Records supplied Start Marker
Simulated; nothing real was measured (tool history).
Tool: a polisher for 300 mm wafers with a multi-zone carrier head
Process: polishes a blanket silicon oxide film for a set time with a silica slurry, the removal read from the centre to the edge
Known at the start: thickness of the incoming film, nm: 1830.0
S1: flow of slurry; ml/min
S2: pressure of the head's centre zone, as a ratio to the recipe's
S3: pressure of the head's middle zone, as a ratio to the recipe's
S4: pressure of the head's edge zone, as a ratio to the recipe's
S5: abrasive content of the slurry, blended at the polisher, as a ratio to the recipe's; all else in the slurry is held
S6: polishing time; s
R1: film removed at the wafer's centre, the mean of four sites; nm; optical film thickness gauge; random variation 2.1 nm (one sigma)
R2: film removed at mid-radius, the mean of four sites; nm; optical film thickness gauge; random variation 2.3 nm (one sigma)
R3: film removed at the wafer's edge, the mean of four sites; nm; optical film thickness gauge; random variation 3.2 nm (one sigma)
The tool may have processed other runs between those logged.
Records supplied End Marker

### Exercise
Copy out each line of the data above, exactly, if it lies between the line holding "S4: pressure of" and the line holding "R3: film removed", inclusive; copy no other line.

### Response area
S4: pressure of the head's edge zone, as a ratio to the recipe's
S5: abrasive content of the slurry, blended at the polisher, as a ratio to the recipe's; all else in the slurry is held
S6: polishing time; s
R1: film removed at the wafer's centre, the mean of four sites; nm; optical film thickness gauge; random variation 2.1 nm (one sigma)
R2: film removed at mid-radius, the mean of four sites; nm; optical film thickness gauge; random variation 2.3 nm (one sigma)
R3: film removed at the wafer's edge, the mean of four sites; nm; optical film thickness gauge; random variation 3.2 nm (one sigma)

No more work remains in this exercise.